---- PROVIDED INFORMATION

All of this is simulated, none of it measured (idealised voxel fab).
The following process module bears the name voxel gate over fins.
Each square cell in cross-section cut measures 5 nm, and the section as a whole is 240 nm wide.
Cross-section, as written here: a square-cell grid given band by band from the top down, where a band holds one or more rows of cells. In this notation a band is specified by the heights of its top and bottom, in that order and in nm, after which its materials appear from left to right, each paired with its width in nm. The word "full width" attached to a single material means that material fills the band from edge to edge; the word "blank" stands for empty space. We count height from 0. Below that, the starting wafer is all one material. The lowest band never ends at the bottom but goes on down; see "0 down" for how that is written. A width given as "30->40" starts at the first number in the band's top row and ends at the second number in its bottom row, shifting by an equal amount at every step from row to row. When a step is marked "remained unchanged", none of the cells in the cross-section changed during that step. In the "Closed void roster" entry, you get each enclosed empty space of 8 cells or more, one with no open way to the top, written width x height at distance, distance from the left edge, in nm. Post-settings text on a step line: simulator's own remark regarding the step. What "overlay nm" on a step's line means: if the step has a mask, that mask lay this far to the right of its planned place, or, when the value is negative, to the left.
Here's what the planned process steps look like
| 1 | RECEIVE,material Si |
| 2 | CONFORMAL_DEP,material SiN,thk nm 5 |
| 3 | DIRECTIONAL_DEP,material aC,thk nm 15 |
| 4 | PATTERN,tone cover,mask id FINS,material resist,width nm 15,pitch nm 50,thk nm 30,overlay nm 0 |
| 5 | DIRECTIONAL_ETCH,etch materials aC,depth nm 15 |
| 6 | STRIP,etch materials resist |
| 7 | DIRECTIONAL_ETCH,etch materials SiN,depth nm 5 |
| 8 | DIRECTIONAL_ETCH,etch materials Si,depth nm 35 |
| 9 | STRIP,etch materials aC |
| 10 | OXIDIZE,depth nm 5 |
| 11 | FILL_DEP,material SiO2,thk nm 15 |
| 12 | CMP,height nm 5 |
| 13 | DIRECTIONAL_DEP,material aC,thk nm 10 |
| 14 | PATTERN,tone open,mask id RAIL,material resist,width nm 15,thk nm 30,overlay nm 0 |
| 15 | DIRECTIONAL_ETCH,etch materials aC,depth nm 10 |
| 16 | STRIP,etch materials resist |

--------

◆ REQUIREMENT:
Nothing but an exact copy of the lines from the start of the entries through the line containing "RECEIVE,material Si |" belongs in the response.

◆ RESPONSE AREA:
All of this is simulated, none of it measured (idealised voxel fab).
The following process module bears the name voxel gate over fins.
Each square cell in cross-section cut measures 5 nm, and the section as a whole is 240 nm wide.
Cross-section, as written here: a square-cell grid given band by band from the top down, where a band holds one or more rows of cells. In this notation a band is specified by the heights of its top and bottom, in that order and in nm, after which its materials appear from left to right, each paired with its width in nm. The word "full width" attached to a single material means that material fills the band from edge to edge; the word "blank" stands for empty space. We count height from 0. Below that, the starting wafer is all one material. The lowest band never ends at the bottom but goes on down; see "0 down" for how that is written. A width given as "30->40" starts at the first number in the band's top row and ends at the second number in its bottom row, shifting by an equal amount at every step from row to row. When a step is marked "remained unchanged", none of the cells in the cross-section changed during that step. In the "Closed void roster" entry, you get each enclosed empty space of 8 cells or more, one with no open way to the top, written width x height at distance, distance from the left edge, in nm. Post-settings text on a step line: simulator's own remark regarding the step. What "overlay nm" on a step's line means: if the step has a mask, that mask lay this far to the right of its planned place, or, when the value is negative, to the left.
Here's what the planned process steps look like
| 1 | RECEIVE,material Si |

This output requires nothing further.